▸ **WORK ORDER**: In the listing that follows, the range to quote begins at the line that has "top 0, no bottom = Si everywhere" and ends after the line that has "top 10, bottom 0 = SiN everywhere"; quote it verbatim and add nothing.

▸ **ENTRIES PROVIDED**:
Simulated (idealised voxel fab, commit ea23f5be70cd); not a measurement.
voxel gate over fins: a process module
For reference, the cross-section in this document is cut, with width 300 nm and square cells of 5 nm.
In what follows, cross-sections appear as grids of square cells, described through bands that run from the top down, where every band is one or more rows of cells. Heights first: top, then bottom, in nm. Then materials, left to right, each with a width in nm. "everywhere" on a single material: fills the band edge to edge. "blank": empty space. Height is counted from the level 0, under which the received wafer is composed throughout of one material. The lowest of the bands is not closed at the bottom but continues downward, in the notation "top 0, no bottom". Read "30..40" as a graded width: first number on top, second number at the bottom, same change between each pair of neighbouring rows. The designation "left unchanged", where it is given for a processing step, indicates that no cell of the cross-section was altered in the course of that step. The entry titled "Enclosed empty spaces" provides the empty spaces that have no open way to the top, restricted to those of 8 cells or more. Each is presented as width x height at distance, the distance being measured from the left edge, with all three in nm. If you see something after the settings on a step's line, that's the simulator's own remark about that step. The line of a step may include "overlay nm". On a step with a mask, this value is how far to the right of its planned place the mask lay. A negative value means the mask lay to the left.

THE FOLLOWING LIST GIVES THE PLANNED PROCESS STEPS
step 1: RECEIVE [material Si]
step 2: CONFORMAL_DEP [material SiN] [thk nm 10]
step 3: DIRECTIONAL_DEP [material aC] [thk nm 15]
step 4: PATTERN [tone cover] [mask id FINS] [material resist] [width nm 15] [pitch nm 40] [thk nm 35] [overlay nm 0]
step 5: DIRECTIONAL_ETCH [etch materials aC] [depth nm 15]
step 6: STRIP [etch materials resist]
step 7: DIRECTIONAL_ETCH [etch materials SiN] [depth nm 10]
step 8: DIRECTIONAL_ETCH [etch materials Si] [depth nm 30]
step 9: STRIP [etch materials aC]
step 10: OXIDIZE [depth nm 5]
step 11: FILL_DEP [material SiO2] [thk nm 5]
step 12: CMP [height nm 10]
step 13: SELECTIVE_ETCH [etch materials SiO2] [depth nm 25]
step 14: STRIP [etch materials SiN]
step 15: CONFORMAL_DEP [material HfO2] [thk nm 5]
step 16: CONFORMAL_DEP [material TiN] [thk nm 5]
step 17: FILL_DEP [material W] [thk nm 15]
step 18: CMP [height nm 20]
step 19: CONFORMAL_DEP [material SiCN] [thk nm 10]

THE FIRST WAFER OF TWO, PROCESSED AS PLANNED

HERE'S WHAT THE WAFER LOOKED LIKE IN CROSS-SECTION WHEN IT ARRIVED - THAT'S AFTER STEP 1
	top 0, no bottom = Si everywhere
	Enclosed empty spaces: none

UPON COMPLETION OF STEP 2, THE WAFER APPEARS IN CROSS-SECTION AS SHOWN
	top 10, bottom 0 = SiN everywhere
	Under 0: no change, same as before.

▸ **YOUR RESPONSE**:
	top 0, no bottom = Si everywhere
	Enclosed empty spaces: none

UPON COMPLETION OF STEP 2, THE WAFER APPEARS IN CROSS-SECTION AS SHOWN
	top 10, bottom 0 = SiN everywhere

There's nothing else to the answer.